> **SOURCE DATA**
====================

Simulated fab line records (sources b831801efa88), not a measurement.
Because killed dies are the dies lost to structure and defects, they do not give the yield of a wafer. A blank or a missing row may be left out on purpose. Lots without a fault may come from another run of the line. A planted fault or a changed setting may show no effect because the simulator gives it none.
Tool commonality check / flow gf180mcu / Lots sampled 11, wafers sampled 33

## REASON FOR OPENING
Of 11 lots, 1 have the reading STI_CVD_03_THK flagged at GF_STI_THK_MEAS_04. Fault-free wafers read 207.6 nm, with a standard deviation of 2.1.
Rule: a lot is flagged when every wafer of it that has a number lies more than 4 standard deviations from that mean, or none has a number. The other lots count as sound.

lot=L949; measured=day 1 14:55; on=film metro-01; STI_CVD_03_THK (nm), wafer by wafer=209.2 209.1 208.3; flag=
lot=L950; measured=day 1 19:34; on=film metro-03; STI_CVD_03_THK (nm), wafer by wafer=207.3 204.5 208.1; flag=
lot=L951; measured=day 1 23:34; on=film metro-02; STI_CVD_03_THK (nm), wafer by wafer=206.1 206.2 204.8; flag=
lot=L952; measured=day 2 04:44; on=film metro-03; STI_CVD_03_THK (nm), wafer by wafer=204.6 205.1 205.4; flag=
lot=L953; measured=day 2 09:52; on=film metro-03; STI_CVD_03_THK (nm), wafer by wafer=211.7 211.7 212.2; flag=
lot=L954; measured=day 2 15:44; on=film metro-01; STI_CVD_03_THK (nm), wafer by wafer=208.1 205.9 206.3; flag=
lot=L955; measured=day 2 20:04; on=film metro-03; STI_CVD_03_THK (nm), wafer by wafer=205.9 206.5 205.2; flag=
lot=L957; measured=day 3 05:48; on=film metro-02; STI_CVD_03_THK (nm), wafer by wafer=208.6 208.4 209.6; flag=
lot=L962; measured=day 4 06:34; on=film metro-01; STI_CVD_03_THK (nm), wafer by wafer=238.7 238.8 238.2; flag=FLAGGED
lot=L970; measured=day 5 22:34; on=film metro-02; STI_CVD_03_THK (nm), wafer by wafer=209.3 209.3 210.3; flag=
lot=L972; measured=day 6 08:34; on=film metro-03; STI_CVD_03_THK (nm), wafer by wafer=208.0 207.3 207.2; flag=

====================

> **ASSIGNED TASK**
When you retype the data above, start at its first line, stop after the line containing "lot=L955; measured=day 2", and leave out everything else.

> **ANSWER BOX**
Simulated fab line records (sources b831801efa88), not a measurement.
Because killed dies are the dies lost to structure and defects, they do not give the yield of a wafer. A blank or a missing row may be left out on purpose. Lots without a fault may come from another run of the line. A planted fault or a changed setting may show no effect because the simulator gives it none.
Tool commonality check / flow gf180mcu / Lots sampled 11, wafers sampled 33

## REASON FOR OPENING
Of 11 lots, 1 have the reading STI_CVD_03_THK flagged at GF_STI_THK_MEAS_04. Fault-free wafers read 207.6 nm, with a standard deviation of 2.1.
Rule: a lot is flagged when every wafer of it that has a number lies more than 4 standard deviations from that mean, or none has a number. The other lots count as sound.

lot=L949; measured=day 1 14:55; on=film metro-01; STI_CVD_03_THK (nm), wafer by wafer=209.2 209.1 208.3; flag=
lot=L950; measured=day 1 19:34; on=film metro-03; STI_CVD_03_THK (nm), wafer by wafer=207.3 204.5 208.1; flag=
lot=L951; measured=day 1 23:34; on=film metro-02; STI_CVD_03_THK (nm), wafer by wafer=206.1 206.2 204.8; flag=
lot=L952; measured=day 2 04:44; on=film metro-03; STI_CVD_03_THK (nm), wafer by wafer=204.6 205.1 205.4; flag=
lot=L953; measured=day 2 09:52; on=film metro-03; STI_CVD_03_THK (nm), wafer by wafer=211.7 211.7 212.2; flag=
lot=L954; measured=day 2 15:44; on=film metro-01; STI_CVD_03_THK (nm), wafer by wafer=208.1 205.9 206.3; flag=
lot=L955; measured=day 2 20:04; on=film metro-03; STI_CVD_03_THK (nm), wafer by wafer=205.9 206.5 205.2; flag=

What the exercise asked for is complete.